Extract the lines from the first line of the records below through the line containing "P2: via etch", inclusive, and reproduce them exactly as written.

(DATA LISTING Opens)
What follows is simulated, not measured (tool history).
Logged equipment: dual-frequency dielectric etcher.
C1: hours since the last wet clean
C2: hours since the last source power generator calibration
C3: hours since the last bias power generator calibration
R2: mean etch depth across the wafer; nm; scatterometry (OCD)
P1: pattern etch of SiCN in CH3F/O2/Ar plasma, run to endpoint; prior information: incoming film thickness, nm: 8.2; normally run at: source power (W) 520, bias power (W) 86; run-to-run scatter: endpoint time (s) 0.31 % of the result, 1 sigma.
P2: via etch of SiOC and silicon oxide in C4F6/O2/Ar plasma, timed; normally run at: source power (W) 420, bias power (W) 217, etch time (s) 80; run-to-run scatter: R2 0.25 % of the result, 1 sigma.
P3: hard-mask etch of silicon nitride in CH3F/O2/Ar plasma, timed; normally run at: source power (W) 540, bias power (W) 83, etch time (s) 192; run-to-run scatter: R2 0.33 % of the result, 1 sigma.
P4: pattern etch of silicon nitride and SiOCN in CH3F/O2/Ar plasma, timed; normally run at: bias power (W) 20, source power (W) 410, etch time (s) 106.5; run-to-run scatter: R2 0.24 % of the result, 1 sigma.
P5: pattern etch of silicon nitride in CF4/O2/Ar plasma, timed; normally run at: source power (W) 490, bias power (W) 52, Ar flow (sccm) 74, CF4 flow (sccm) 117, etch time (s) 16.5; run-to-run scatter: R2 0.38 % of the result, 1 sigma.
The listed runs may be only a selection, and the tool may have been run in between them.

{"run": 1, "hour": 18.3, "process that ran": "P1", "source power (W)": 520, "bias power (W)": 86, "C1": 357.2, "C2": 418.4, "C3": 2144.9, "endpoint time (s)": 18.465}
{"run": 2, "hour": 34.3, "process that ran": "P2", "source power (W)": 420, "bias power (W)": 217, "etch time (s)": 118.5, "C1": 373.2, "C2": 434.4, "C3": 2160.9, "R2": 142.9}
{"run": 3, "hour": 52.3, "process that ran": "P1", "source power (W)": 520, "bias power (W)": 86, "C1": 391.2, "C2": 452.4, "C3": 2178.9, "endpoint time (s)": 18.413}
(DATA LISTING Closes)

▶ WRITTEN SOLUTION:
What follows is simulated, not measured (tool history).
Logged equipment: dual-frequency dielectric etcher.
C1: hours since the last wet clean
C2: hours since the last source power generator calibration
C3: hours since the last bias power generator calibration
R2: mean etch depth across the wafer; nm; scatterometry (OCD)
P1: pattern etch of SiCN in CH3F/O2/Ar plasma, run to endpoint; prior information: incoming film thickness, nm: 8.2; normally run at: source power (W) 520, bias power (W) 86; run-to-run scatter: endpoint time (s) 0.31 % of the result, 1 sigma.
P2: via etch of SiOC and silicon oxide in C4F6/O2/Ar plasma, timed; normally run at: source power (W) 420, bias power (W) 217, etch time (s) 80; run-to-run scatter: R2 0.25 % of the result, 1 sigma.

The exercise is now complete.